The first line of the entries through the line bearing "neighbour – 0.415 um": copy these lines exactly and return nothing else.

BEGIN
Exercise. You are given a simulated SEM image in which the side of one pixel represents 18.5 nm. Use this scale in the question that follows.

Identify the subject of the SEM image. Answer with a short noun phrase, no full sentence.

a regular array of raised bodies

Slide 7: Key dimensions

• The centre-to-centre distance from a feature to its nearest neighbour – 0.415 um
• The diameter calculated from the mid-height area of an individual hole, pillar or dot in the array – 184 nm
END

* [Exercise result]:
Exercise. You are given a simulated SEM image in which the side of one pixel represents 18.5 nm. Use this scale in the question that follows.

Identify the subject of the SEM image. Answer with a short noun phrase, no full sentence.

a regular array of raised bodies

Slide 7: Key dimensions

• The centre-to-centre distance from a feature to its nearest neighbour – 0.415 um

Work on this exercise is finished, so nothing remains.